* Task item
Here is a block of entries. Write out its lines exactly, from the first through the one containing "cross-section cut | 220 nm wide | cells 5 nm".

* Provided data
+---+
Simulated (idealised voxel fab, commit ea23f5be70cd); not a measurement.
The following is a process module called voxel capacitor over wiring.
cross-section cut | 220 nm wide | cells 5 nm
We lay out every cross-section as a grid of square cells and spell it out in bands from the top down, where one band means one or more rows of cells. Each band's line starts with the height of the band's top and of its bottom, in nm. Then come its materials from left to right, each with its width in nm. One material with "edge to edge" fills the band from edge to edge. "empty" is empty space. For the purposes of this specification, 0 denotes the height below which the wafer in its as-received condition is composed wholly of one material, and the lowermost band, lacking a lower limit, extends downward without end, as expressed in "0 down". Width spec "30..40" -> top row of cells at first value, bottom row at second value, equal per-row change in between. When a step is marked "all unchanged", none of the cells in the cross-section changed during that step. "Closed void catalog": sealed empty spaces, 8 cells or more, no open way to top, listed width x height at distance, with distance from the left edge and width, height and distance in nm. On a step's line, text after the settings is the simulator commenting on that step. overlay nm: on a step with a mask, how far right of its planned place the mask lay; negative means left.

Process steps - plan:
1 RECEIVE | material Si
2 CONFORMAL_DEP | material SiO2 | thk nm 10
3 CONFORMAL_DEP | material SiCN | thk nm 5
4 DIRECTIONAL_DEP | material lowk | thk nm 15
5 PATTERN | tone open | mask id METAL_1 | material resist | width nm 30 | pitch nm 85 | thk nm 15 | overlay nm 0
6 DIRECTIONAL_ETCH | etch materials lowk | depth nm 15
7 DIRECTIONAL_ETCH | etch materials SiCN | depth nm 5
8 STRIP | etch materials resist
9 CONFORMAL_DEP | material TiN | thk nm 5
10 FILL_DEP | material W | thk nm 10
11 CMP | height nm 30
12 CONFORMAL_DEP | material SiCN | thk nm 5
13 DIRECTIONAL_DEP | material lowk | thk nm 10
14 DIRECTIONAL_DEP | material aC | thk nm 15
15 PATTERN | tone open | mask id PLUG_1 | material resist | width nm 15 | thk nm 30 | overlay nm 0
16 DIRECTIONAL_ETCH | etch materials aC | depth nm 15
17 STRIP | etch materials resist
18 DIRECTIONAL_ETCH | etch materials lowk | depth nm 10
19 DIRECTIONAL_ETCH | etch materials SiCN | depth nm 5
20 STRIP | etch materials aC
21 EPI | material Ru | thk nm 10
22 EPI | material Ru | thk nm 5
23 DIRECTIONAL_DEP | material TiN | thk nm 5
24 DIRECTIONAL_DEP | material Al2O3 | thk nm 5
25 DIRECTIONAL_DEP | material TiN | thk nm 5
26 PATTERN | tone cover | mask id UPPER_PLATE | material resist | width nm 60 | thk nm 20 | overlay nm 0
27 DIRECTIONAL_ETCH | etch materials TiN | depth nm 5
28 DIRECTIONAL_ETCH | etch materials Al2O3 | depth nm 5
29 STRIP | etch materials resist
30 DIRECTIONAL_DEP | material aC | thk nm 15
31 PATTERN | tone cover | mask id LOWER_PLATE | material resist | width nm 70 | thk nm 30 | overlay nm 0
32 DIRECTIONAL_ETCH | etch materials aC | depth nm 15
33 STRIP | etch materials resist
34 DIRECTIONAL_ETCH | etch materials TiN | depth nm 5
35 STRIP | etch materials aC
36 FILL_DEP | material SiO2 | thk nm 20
+---+

* Response box
Simulated (idealised voxel fab, commit ea23f5be70cd); not a measurement.
The following is a process module called voxel capacitor over wiring.
cross-section cut | 220 nm wide | cells 5 nm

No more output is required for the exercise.